▶ **SOURCE INFORMATION**
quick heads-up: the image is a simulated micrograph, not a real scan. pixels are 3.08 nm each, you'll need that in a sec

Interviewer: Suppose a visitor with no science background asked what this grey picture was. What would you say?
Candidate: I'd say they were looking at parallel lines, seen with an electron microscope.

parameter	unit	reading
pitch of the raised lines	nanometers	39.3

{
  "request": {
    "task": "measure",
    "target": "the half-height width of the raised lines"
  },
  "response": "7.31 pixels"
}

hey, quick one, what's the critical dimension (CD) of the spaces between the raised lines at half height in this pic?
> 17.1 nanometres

▶ **WORK TASK**
Every line from the first through the one containing "hey, quick one, what's" in the listing above must be given again exactly, with nothing else alongside.

▶ **WRITTEN REPLY**
quick heads-up: the image is a simulated micrograph, not a real scan. pixels are 3.08 nm each, you'll need that in a sec

Interviewer: Suppose a visitor with no science background asked what this grey picture was. What would you say?
Candidate: I'd say they were looking at parallel lines, seen with an electron microscope.

parameter	unit	reading
pitch of the raised lines	nanometers	39.3

{
  "request": {
    "task": "measure",
    "target": "the half-height width of the raised lines"
  },
  "response": "7.31 pixels"
}

hey, quick one, what's the critical dimension (CD) of the spaces between the raised lines at half height in this pic?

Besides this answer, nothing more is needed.